**Activity**:
Here are some records. Repeat them all exactly.

[Dataset — start]

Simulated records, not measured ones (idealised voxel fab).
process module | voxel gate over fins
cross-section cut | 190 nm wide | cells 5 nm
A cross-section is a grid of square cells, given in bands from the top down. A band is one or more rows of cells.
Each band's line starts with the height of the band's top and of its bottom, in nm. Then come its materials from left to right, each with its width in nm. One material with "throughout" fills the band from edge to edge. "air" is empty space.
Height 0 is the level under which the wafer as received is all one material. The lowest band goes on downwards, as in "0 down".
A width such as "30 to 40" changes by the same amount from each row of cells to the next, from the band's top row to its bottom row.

[Dataset — finish]

**Written solution**:
Simulated records, not measured ones (idealised voxel fab).
process module | voxel gate over fins
cross-section cut | 190 nm wide | cells 5 nm
A cross-section is a grid of square cells, given in bands from the top down. A band is one or more rows of cells.
Each band's line starts with the height of the band's top and of its bottom, in nm. Then come its materials from left to right, each with its width in nm. One material with "throughout" fills the band from edge to edge. "air" is empty space.
Height 0 is the level under which the wafer as received is all one material. The lowest band goes on downwards, as in "0 down".
A width such as "30 to 40" changes by the same amount from each row of cells to the next, from the band's top row to its bottom row.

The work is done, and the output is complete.